**Work instruction:** The expected output is every entry, repeated word for word.

##### Information given #####

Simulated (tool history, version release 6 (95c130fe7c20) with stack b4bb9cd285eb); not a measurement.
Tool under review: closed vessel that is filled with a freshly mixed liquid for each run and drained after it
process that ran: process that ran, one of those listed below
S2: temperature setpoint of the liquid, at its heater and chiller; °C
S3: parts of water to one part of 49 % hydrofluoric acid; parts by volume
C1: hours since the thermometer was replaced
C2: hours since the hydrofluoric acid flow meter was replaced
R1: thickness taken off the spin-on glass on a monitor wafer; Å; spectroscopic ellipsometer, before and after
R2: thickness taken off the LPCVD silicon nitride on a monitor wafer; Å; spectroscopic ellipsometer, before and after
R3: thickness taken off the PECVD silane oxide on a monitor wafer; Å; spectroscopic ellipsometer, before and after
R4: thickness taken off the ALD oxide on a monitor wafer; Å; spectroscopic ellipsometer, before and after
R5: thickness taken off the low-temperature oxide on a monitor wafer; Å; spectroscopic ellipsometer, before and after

#####

**Answer area:**
Simulated (tool history, version release 6 (95c130fe7c20) with stack b4bb9cd285eb); not a measurement.
Tool under review: closed vessel that is filled with a freshly mixed liquid for each run and drained after it
process that ran: process that ran, one of those listed below
S2: temperature setpoint of the liquid, at its heater and chiller; °C
S3: parts of water to one part of 49 % hydrofluoric acid; parts by volume
C1: hours since the thermometer was replaced
C2: hours since the hydrofluoric acid flow meter was replaced
R1: thickness taken off the spin-on glass on a monitor wafer; Å; spectroscopic ellipsometer, before and after
R2: thickness taken off the LPCVD silicon nitride on a monitor wafer; Å; spectroscopic ellipsometer, before and after
R3: thickness taken off the PECVD silane oxide on a monitor wafer; Å; spectroscopic ellipsometer, before and after
R4: thickness taken off the ALD oxide on a monitor wafer; Å; spectroscopic ellipsometer, before and after
R5: thickness taken off the low-temperature oxide on a monitor wafer; Å; spectroscopic ellipsometer, before and after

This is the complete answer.